Start of LISTED RECORDS

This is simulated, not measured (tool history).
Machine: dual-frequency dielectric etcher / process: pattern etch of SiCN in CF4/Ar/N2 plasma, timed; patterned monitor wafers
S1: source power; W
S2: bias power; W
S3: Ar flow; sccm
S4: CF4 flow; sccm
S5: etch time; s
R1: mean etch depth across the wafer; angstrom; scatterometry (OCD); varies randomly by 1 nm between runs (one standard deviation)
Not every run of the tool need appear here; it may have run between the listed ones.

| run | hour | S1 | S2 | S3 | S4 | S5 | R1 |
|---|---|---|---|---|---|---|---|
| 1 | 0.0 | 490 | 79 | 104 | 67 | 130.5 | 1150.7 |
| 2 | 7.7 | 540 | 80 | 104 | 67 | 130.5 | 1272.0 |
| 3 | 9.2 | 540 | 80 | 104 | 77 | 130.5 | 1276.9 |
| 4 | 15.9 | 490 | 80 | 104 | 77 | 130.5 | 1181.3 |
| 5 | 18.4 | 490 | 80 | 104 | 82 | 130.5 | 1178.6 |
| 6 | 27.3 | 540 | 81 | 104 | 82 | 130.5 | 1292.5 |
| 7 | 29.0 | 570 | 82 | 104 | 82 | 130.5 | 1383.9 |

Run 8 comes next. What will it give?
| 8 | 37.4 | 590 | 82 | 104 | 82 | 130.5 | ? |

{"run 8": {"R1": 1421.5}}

End of LISTED RECORDS

§ **WORK INSTRUCTION**
Transcribe the material above. Change nothing in it.

§ **SOLUTION**
This is simulated, not measured (tool history).
Machine: dual-frequency dielectric etcher / process: pattern etch of SiCN in CF4/Ar/N2 plasma, timed; patterned monitor wafers
S1: source power; W
S2: bias power; W
S3: Ar flow; sccm
S4: CF4 flow; sccm
S5: etch time; s
R1: mean etch depth across the wafer; angstrom; scatterometry (OCD); varies randomly by 1 nm between runs (one standard deviation)
Not every run of the tool need appear here; it may have run between the listed ones.

| run | hour | S1 | S2 | S3 | S4 | S5 | R1 |
|---|---|---|---|---|---|---|---|
| 1 | 0.0 | 490 | 79 | 104 | 67 | 130.5 | 1150.7 |
| 2 | 7.7 | 540 | 80 | 104 | 67 | 130.5 | 1272.0 |
| 3 | 9.2 | 540 | 80 | 104 | 77 | 130.5 | 1276.9 |
| 4 | 15.9 | 490 | 80 | 104 | 77 | 130.5 | 1181.3 |
| 5 | 18.4 | 490 | 80 | 104 | 82 | 130.5 | 1178.6 |
| 6 | 27.3 | 540 | 81 | 104 | 82 | 130.5 | 1292.5 |
| 7 | 29.0 | 570 | 82 | 104 | 82 | 130.5 | 1383.9 |

Run 8 comes next. What will it give?
| 8 | 37.4 | 590 | 82 | 104 | 82 | 130.5 | ? |

{"run 8": {"R1": 1421.5}}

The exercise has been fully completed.